*** DATA PROVIDED ***

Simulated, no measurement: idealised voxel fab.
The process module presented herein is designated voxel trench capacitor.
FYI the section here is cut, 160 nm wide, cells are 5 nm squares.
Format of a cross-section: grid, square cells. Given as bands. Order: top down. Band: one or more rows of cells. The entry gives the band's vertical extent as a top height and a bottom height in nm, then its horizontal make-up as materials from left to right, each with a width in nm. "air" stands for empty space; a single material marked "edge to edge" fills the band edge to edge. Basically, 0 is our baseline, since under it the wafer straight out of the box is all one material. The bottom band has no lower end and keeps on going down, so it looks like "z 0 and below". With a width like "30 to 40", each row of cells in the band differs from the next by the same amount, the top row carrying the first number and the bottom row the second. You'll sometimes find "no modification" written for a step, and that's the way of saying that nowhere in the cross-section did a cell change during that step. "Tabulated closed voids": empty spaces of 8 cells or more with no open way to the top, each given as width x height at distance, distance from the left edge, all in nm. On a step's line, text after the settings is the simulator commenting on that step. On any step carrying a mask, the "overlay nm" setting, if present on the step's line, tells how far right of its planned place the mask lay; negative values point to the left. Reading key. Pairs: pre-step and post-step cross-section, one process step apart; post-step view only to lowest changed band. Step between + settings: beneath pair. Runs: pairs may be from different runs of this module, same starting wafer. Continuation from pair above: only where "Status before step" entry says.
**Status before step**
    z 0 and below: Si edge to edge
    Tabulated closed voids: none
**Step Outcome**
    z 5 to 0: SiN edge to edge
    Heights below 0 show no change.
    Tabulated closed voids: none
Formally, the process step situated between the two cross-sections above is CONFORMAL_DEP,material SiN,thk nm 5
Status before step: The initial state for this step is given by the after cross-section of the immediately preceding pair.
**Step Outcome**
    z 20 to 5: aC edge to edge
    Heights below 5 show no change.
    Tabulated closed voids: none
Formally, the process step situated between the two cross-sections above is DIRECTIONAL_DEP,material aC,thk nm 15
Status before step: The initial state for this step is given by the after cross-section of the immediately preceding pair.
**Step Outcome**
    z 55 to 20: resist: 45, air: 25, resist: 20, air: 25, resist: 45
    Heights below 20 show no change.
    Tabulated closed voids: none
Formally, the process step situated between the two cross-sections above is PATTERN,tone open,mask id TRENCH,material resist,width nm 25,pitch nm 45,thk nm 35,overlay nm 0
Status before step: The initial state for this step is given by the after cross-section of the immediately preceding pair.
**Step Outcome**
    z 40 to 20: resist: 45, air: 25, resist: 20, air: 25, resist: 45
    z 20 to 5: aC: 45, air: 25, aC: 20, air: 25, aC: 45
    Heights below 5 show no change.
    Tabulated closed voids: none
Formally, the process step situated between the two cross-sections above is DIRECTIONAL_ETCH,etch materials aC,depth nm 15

*** End of DATA PROVIDED ***

• WORK ORDER
Exactly as written, repeat each line from the beginning of the data above to the line containing "FYI the section", inclusive.

• TASK RESULT
Simulated, no measurement: idealised voxel fab.
The process module presented herein is designated voxel trench capacitor.
FYI the section here is cut, 160 nm wide, cells are 5 nm squares.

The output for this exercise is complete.